- INFORMATION -
..............................
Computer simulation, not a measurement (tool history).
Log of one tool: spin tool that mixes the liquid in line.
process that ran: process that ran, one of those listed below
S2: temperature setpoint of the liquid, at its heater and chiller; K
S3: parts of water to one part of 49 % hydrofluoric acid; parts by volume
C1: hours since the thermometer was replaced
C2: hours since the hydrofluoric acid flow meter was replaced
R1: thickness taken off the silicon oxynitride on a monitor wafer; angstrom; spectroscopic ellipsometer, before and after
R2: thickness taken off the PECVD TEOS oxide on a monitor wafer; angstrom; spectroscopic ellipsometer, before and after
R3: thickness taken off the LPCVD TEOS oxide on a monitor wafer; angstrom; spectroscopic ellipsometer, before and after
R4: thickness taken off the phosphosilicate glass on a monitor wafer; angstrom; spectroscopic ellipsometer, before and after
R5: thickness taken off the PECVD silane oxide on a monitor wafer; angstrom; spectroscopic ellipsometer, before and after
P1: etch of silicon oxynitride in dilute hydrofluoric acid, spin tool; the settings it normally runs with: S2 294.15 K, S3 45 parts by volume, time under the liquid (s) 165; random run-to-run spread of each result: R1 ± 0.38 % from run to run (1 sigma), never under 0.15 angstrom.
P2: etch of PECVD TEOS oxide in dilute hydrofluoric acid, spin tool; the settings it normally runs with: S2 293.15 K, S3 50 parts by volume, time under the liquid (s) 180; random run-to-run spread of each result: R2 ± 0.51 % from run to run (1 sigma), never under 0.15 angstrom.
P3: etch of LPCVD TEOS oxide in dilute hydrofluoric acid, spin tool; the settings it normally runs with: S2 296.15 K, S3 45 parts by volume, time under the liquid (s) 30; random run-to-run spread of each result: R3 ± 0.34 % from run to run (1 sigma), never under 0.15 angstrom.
..............................

- BRIEF -
Each line from the start of the listing above through the line containing "R1: thickness taken" must be reproduced exactly. Leave out the rest.

- ANSWER BOX -
Computer simulation, not a measurement (tool history).
Log of one tool: spin tool that mixes the liquid in line.
process that ran: process that ran, one of those listed below
S2: temperature setpoint of the liquid, at its heater and chiller; K
S3: parts of water to one part of 49 % hydrofluoric acid; parts by volume
C1: hours since the thermometer was replaced
C2: hours since the hydrofluoric acid flow meter was replaced
R1: thickness taken off the silicon oxynitride on a monitor wafer; angstrom; spectroscopic ellipsometer, before and after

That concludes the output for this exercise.